REQUIRED ACTION | Up to and including the line with "A: further off than the last run", restate the material below word for word, beginning with its first line.

GIVEN DATA |
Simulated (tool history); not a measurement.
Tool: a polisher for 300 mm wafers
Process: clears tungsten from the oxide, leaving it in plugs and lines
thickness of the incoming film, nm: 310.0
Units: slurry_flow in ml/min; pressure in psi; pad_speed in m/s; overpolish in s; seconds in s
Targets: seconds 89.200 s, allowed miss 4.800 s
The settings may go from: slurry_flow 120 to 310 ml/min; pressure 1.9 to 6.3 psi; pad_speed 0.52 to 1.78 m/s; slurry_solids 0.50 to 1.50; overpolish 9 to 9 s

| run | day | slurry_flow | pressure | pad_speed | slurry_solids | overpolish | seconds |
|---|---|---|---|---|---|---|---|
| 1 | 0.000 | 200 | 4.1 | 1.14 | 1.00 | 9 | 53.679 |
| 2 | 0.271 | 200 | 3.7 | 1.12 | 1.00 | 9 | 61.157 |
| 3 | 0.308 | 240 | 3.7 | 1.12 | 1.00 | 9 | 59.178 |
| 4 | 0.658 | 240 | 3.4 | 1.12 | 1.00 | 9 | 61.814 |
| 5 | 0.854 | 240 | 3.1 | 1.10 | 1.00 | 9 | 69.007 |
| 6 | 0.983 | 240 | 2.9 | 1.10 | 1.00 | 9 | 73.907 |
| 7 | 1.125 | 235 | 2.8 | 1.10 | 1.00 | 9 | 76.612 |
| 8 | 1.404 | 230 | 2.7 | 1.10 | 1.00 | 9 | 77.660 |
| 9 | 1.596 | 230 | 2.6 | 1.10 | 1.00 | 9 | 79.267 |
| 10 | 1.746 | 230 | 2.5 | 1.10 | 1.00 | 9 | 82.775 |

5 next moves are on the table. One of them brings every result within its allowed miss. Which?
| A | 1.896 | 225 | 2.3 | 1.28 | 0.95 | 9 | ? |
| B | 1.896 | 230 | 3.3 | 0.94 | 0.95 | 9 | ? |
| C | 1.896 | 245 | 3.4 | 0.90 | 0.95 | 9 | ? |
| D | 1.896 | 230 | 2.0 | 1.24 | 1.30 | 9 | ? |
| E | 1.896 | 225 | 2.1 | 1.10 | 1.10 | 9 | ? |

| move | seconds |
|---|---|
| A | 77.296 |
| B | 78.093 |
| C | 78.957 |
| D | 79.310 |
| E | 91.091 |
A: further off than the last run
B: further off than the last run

ANSWER AREA |
Simulated (tool history); not a measurement.
Tool: a polisher for 300 mm wafers
Process: clears tungsten from the oxide, leaving it in plugs and lines
thickness of the incoming film, nm: 310.0
Units: slurry_flow in ml/min; pressure in psi; pad_speed in m/s; overpolish in s; seconds in s
Targets: seconds 89.200 s, allowed miss 4.800 s
The settings may go from: slurry_flow 120 to 310 ml/min; pressure 1.9 to 6.3 psi; pad_speed 0.52 to 1.78 m/s; slurry_solids 0.50 to 1.50; overpolish 9 to 9 s

| run | day | slurry_flow | pressure | pad_speed | slurry_solids | overpolish | seconds |
|---|---|---|---|---|---|---|---|
| 1 | 0.000 | 200 | 4.1 | 1.14 | 1.00 | 9 | 53.679 |
| 2 | 0.271 | 200 | 3.7 | 1.12 | 1.00 | 9 | 61.157 |
| 3 | 0.308 | 240 | 3.7 | 1.12 | 1.00 | 9 | 59.178 |
| 4 | 0.658 | 240 | 3.4 | 1.12 | 1.00 | 9 | 61.814 |
| 5 | 0.854 | 240 | 3.1 | 1.10 | 1.00 | 9 | 69.007 |
| 6 | 0.983 | 240 | 2.9 | 1.10 | 1.00 | 9 | 73.907 |
| 7 | 1.125 | 235 | 2.8 | 1.10 | 1.00 | 9 | 76.612 |
| 8 | 1.404 | 230 | 2.7 | 1.10 | 1.00 | 9 | 77.660 |
| 9 | 1.596 | 230 | 2.6 | 1.10 | 1.00 | 9 | 79.267 |
| 10 | 1.746 | 230 | 2.5 | 1.10 | 1.00 | 9 | 82.775 |

5 next moves are on the table. One of them brings every result within its allowed miss. Which?
| A | 1.896 | 225 | 2.3 | 1.28 | 0.95 | 9 | ? |
| B | 1.896 | 230 | 3.3 | 0.94 | 0.95 | 9 | ? |
| C | 1.896 | 245 | 3.4 | 0.90 | 0.95 | 9 | ? |
| D | 1.896 | 230 | 2.0 | 1.24 | 1.30 | 9 | ? |
| E | 1.896 | 225 | 2.1 | 1.10 | 1.10 | 9 | ? |

| move | seconds |
|---|---|
| A | 77.296 |
| B | 78.093 |
| C | 78.957 |
| D | 79.310 |
| E | 91.091 |
A: further off than the last run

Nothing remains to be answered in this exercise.